───
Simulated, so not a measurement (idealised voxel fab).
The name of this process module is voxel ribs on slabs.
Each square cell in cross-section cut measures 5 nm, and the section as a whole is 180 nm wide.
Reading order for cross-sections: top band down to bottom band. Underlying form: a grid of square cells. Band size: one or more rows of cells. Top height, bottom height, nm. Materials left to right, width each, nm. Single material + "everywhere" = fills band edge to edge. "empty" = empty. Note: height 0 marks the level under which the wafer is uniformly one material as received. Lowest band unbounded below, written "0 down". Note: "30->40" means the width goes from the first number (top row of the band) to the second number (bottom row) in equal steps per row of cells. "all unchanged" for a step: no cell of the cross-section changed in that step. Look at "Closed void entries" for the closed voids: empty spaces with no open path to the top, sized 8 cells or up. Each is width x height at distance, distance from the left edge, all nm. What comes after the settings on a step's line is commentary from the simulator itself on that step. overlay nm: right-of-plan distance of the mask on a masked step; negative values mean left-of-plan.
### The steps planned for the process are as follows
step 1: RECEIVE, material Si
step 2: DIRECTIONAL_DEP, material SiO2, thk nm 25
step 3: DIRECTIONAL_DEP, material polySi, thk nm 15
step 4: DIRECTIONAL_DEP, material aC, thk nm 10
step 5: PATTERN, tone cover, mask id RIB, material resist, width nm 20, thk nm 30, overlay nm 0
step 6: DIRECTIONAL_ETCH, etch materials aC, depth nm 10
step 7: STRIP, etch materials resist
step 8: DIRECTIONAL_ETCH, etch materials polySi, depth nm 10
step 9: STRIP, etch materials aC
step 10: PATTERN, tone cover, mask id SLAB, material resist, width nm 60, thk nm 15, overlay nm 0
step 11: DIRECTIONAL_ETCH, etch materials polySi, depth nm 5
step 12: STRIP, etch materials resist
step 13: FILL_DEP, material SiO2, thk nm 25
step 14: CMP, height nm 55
───

Starting at the line above that holds "step 8: DIRECTIONAL_ETCH, etch" and ending at the line that holds "step 13: FILL_DEP, material SiO2, thk nm 25", transcribe each line exactly and include no other lines.

step 8: DIRECTIONAL_ETCH, etch materials polySi, depth nm 10
step 9: STRIP, etch materials aC
step 10: PATTERN, tone cover, mask id SLAB, material resist, width nm 60, thk nm 15, overlay nm 0
step 11: DIRECTIONAL_ETCH, etch materials polySi, depth nm 5
step 12: STRIP, etch materials resist
step 13: FILL_DEP, material SiO2, thk nm 25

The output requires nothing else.